··· Data for analysis

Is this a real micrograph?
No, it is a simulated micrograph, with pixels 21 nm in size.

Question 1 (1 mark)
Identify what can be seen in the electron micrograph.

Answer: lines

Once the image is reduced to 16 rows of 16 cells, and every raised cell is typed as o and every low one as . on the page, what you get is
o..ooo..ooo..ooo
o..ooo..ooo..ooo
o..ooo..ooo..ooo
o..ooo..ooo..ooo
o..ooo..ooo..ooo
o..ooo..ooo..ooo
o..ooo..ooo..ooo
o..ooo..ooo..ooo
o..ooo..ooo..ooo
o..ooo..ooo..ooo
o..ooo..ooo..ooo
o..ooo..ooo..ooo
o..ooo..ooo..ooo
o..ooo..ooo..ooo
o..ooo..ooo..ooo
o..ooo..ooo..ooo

······

> [Work item]
The response should reproduce every entry above exactly.

> [Exercise result]
Is this a real micrograph?
No, it is a simulated micrograph, with pixels 21 nm in size.

Question 1 (1 mark)
Identify what can be seen in the electron micrograph.

Answer: lines

Once the image is reduced to 16 rows of 16 cells, and every raised cell is typed as o and every low one as . on the page, what you get is
o..ooo..ooo..ooo
o..ooo..ooo..ooo
o..ooo..ooo..ooo
o..ooo..ooo..ooo
o..ooo..ooo..ooo
o..ooo..ooo..ooo
o..ooo..ooo..ooo
o..ooo..ooo..ooo
o..ooo..ooo..ooo
o..ooo..ooo..ooo
o..ooo..ooo..ooo
o..ooo..ooo..ooo
o..ooo..ooo..ooo
o..ooo..ooo..ooo
o..ooo..ooo..ooo
o..ooo..ooo..ooo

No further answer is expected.